:: EXERCISE DATA ::
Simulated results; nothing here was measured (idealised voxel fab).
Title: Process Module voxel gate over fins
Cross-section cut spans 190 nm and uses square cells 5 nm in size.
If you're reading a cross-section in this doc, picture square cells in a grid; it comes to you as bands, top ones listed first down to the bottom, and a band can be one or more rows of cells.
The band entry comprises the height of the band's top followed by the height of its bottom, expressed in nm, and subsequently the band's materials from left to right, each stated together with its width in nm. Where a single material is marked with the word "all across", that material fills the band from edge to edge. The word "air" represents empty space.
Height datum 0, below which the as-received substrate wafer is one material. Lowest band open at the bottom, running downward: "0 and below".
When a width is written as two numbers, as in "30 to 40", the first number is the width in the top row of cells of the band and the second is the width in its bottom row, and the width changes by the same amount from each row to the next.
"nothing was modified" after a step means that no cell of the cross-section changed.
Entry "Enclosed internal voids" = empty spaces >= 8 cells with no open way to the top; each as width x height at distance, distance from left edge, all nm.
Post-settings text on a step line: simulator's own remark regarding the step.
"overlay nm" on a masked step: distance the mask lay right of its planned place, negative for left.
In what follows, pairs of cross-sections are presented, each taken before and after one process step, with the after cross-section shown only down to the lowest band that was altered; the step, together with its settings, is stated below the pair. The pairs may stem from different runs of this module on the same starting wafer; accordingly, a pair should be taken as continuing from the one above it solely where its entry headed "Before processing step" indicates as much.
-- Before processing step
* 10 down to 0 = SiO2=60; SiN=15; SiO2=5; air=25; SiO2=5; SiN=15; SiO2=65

:: EXERCISE ::
Would you return every line of the data above exactly?

:: EXERCISE OUTPUT ::
Simulated results; nothing here was measured (idealised voxel fab).
Title: Process Module voxel gate over fins
Cross-section cut spans 190 nm and uses square cells 5 nm in size.
If you're reading a cross-section in this doc, picture square cells in a grid; it comes to you as bands, top ones listed first down to the bottom, and a band can be one or more rows of cells.
The band entry comprises the height of the band's top followed by the height of its bottom, expressed in nm, and subsequently the band's materials from left to right, each stated together with its width in nm. Where a single material is marked with the word "all across", that material fills the band from edge to edge. The word "air" represents empty space.
Height datum 0, below which the as-received substrate wafer is one material. Lowest band open at the bottom, running downward: "0 and below".
When a width is written as two numbers, as in "30 to 40", the first number is the width in the top row of cells of the band and the second is the width in its bottom row, and the width changes by the same amount from each row to the next.
"nothing was modified" after a step means that no cell of the cross-section changed.
Entry "Enclosed internal voids" = empty spaces >= 8 cells with no open way to the top; each as width x height at distance, distance from left edge, all nm.
Post-settings text on a step line: simulator's own remark regarding the step.
"overlay nm" on a masked step: distance the mask lay right of its planned place, negative for left.
In what follows, pairs of cross-sections are presented, each taken before and after one process step, with the after cross-section shown only down to the lowest band that was altered; the step, together with its settings, is stated below the pair. The pairs may stem from different runs of this module on the same starting wafer; accordingly, a pair should be taken as continuing from the one above it solely where its entry headed "Before processing step" indicates as much.
-- Before processing step
* 10 down to 0 = SiO2=60; SiN=15; SiO2=5; air=25; SiO2=5; SiN=15; SiO2=65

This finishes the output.